[Start of Attachment]

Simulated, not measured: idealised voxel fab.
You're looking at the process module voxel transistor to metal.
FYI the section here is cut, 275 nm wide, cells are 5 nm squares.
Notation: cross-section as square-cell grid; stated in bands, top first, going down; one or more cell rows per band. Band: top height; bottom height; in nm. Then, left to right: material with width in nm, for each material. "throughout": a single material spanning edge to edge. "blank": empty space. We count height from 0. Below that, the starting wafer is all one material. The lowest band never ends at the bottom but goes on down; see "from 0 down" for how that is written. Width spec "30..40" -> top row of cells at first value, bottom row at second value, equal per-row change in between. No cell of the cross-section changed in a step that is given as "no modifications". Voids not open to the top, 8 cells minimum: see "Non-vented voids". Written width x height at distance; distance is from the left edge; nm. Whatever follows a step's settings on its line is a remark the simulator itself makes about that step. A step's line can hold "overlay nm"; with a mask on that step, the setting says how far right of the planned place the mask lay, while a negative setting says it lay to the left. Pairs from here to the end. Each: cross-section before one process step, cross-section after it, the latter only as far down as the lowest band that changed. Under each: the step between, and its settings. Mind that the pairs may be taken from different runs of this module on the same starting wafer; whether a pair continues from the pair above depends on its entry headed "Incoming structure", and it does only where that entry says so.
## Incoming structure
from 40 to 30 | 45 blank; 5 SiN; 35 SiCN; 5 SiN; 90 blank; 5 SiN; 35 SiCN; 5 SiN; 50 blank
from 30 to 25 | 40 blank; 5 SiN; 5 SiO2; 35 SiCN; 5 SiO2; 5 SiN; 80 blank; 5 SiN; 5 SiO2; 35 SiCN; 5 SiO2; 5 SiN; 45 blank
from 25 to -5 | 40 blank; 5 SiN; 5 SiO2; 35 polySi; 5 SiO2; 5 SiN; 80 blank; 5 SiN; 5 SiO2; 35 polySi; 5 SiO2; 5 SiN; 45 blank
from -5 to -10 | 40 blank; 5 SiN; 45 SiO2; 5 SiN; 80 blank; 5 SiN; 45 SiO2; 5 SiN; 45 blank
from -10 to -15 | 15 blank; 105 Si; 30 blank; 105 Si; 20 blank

[End of Attachment]

WORK INSTRUCTION. Send back the lines of the records word for word, from the very first through the line containing "FYI the section".

EXERCISE SOLUTION.
Simulated, not measured: idealised voxel fab.
You're looking at the process module voxel transistor to metal.
FYI the section here is cut, 275 nm wide, cells are 5 nm squares.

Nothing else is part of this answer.